### TASK ITEM
What you should output is the data below, unchanged in every character.

──────── EXTRACTED INFORMATION

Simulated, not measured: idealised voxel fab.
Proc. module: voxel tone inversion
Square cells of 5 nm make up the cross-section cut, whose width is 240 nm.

────────────────

### ANSWER SPACE
Simulated, not measured: idealised voxel fab.
Proc. module: voxel tone inversion
Square cells of 5 nm make up the cross-section cut, whose width is 240 nm.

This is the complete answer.